▶ DATA TO EXAMINE

········

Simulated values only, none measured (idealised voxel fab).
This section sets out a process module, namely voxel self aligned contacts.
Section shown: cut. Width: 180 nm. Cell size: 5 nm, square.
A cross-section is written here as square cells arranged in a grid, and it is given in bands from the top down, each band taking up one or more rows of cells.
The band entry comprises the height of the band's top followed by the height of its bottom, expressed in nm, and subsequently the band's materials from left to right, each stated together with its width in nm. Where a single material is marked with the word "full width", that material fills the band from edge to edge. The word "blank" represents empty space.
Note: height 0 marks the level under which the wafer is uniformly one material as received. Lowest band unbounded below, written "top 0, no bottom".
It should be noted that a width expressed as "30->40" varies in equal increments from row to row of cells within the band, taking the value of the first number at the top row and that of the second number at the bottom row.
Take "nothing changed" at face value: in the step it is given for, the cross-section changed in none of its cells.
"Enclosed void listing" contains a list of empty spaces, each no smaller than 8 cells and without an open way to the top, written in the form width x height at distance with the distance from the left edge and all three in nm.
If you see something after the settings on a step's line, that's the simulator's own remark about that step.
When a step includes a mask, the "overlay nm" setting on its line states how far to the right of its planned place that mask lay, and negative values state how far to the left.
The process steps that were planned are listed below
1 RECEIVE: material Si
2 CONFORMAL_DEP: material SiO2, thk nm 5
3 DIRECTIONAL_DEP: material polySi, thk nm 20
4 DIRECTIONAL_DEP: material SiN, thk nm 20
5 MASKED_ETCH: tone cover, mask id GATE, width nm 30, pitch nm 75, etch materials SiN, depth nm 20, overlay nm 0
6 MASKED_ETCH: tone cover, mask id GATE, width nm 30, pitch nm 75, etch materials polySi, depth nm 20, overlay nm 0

········

Nothing in the entries above may be left out; retype them all exactly.

Simulated values only, none measured (idealised voxel fab).
This section sets out a process module, namely voxel self aligned contacts.
Section shown: cut. Width: 180 nm. Cell size: 5 nm, square.
A cross-section is written here as square cells arranged in a grid, and it is given in bands from the top down, each band taking up one or more rows of cells.
The band entry comprises the height of the band's top followed by the height of its bottom, expressed in nm, and subsequently the band's materials from left to right, each stated together with its width in nm. Where a single material is marked with the word "full width", that material fills the band from edge to edge. The word "blank" represents empty space.
Note: height 0 marks the level under which the wafer is uniformly one material as received. Lowest band unbounded below, written "top 0, no bottom".
It should be noted that a width expressed as "30->40" varies in equal increments from row to row of cells within the band, taking the value of the first number at the top row and that of the second number at the bottom row.
Take "nothing changed" at face value: in the step it is given for, the cross-section changed in none of its cells.
"Enclosed void listing" contains a list of empty spaces, each no smaller than 8 cells and without an open way to the top, written in the form width x height at distance with the distance from the left edge and all three in nm.
If you see something after the settings on a step's line, that's the simulator's own remark about that step.
When a step includes a mask, the "overlay nm" setting on its line states how far to the right of its planned place that mask lay, and negative values state how far to the left.
The process steps that were planned are listed below
1 RECEIVE: material Si
2 CONFORMAL_DEP: material SiO2, thk nm 5
3 DIRECTIONAL_DEP: material polySi, thk nm 20
4 DIRECTIONAL_DEP: material SiN, thk nm 20
5 MASKED_ETCH: tone cover, mask id GATE, width nm 30, pitch nm 75, etch materials SiN, depth nm 20, overlay nm 0
6 MASKED_ETCH: tone cover, mask id GATE, width nm 30, pitch nm 75, etch materials polySi, depth nm 20, overlay nm 0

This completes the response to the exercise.